*Dataset extract*:
* * * * * * *
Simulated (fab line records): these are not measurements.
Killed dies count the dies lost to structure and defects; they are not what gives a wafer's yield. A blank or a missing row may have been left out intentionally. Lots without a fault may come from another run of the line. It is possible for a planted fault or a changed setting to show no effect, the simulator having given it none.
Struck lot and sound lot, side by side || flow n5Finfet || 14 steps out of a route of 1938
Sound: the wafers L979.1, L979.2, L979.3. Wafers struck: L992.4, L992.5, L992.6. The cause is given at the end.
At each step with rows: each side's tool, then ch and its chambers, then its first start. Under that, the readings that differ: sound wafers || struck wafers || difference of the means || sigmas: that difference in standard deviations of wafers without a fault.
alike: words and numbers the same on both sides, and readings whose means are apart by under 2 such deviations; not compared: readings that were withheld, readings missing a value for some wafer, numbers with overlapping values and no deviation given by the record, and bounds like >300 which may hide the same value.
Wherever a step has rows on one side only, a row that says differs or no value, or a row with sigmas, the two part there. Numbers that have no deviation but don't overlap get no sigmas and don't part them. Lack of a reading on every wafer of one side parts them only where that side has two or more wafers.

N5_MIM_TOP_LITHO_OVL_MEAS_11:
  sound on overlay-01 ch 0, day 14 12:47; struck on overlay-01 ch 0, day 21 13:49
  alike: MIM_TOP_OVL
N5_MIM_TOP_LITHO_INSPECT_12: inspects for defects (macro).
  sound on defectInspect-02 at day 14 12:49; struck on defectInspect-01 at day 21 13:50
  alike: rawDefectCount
* * * * * * *

The line containing "alike: words and" marks the end: copy exactly every line from the top of the data above down to it, that line included.

Simulated (fab line records): these are not measurements.
Killed dies count the dies lost to structure and defects; they are not what gives a wafer's yield. A blank or a missing row may have been left out intentionally. Lots without a fault may come from another run of the line. It is possible for a planted fault or a changed setting to show no effect, the simulator having given it none.
Struck lot and sound lot, side by side || flow n5Finfet || 14 steps out of a route of 1938
Sound: the wafers L979.1, L979.2, L979.3. Wafers struck: L992.4, L992.5, L992.6. The cause is given at the end.
At each step with rows: each side's tool, then ch and its chambers, then its first start. Under that, the readings that differ: sound wafers || struck wafers || difference of the means || sigmas: that difference in standard deviations of wafers without a fault.
alike: words and numbers the same on both sides, and readings whose means are apart by under 2 such deviations; not compared: readings that were withheld, readings missing a value for some wafer, numbers with overlapping values and no deviation given by the record, and bounds like >300 which may hide the same value.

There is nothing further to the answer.